[DATASET]
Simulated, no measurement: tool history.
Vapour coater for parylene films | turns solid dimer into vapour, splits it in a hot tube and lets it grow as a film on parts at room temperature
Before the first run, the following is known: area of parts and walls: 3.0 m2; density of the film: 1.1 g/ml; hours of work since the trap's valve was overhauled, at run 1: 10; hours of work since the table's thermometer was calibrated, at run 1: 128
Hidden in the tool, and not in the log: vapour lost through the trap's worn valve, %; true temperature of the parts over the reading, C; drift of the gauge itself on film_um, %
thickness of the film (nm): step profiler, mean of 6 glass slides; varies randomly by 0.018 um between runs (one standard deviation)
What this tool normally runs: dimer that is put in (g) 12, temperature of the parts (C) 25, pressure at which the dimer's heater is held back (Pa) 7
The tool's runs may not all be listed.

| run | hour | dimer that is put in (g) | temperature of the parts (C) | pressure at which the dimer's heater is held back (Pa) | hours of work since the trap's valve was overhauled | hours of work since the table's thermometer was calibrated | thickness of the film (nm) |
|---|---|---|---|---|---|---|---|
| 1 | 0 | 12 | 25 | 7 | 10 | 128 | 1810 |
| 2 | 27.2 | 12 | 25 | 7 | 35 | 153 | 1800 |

[TASK ITEM]
Repeat every entry exactly. Nothing may be dropped.

[PROBLEM SOLUTION]
Simulated, no measurement: tool history.
Vapour coater for parylene films | turns solid dimer into vapour, splits it in a hot tube and lets it grow as a film on parts at room temperature
Before the first run, the following is known: area of parts and walls: 3.0 m2; density of the film: 1.1 g/ml; hours of work since the trap's valve was overhauled, at run 1: 10; hours of work since the table's thermometer was calibrated, at run 1: 128
Hidden in the tool, and not in the log: vapour lost through the trap's worn valve, %; true temperature of the parts over the reading, C; drift of the gauge itself on film_um, %
thickness of the film (nm): step profiler, mean of 6 glass slides; varies randomly by 0.018 um between runs (one standard deviation)
What this tool normally runs: dimer that is put in (g) 12, temperature of the parts (C) 25, pressure at which the dimer's heater is held back (Pa) 7
The tool's runs may not all be listed.

| run | hour | dimer that is put in (g) | temperature of the parts (C) | pressure at which the dimer's heater is held back (Pa) | hours of work since the trap's valve was overhauled | hours of work since the table's thermometer was calibrated | thickness of the film (nm) |
|---|---|---|---|---|---|---|---|
| 1 | 0 | 12 | 25 | 7 | 10 | 128 | 1810 |
| 2 | 27.2 | 12 | 25 | 7 | 35 | 153 | 1800 |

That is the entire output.